Requirement:
Would you set down the complete data below, exactly as shown?

Data excerpts:
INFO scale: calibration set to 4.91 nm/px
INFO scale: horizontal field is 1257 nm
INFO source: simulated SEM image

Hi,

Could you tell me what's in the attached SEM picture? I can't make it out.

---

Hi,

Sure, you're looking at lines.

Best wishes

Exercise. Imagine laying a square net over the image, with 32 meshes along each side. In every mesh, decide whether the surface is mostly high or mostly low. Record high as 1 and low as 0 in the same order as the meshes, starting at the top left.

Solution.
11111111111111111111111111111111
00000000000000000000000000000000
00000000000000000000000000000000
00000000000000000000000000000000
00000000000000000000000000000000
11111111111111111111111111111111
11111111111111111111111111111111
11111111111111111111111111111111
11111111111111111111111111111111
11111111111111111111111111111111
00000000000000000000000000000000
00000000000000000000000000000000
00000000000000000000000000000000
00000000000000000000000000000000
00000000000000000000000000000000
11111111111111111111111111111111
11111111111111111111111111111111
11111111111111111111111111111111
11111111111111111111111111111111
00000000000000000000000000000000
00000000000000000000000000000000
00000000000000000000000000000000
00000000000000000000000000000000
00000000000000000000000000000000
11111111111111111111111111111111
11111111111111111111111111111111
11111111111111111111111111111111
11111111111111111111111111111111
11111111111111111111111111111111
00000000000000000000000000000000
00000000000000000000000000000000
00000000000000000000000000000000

Response:
INFO scale: calibration set to 4.91 nm/px
INFO scale: horizontal field is 1257 nm
INFO source: simulated SEM image

Hi,

Could you tell me what's in the attached SEM picture? I can't make it out.

---

Hi,

Sure, you're looking at lines.

Best wishes

Exercise. Imagine laying a square net over the image, with 32 meshes along each side. In every mesh, decide whether the surface is mostly high or mostly low. Record high as 1 and low as 0 in the same order as the meshes, starting at the top left.

Solution.
11111111111111111111111111111111
00000000000000000000000000000000
00000000000000000000000000000000
00000000000000000000000000000000
00000000000000000000000000000000
11111111111111111111111111111111
11111111111111111111111111111111
11111111111111111111111111111111
11111111111111111111111111111111
11111111111111111111111111111111
00000000000000000000000000000000
00000000000000000000000000000000
00000000000000000000000000000000
00000000000000000000000000000000
00000000000000000000000000000000
11111111111111111111111111111111
11111111111111111111111111111111
11111111111111111111111111111111
11111111111111111111111111111111
00000000000000000000000000000000
00000000000000000000000000000000
00000000000000000000000000000000
00000000000000000000000000000000
00000000000000000000000000000000
11111111111111111111111111111111
11111111111111111111111111111111
11111111111111111111111111111111
11111111111111111111111111111111
11111111111111111111111111111111
00000000000000000000000000000000
00000000000000000000000000000000
00000000000000000000000000000000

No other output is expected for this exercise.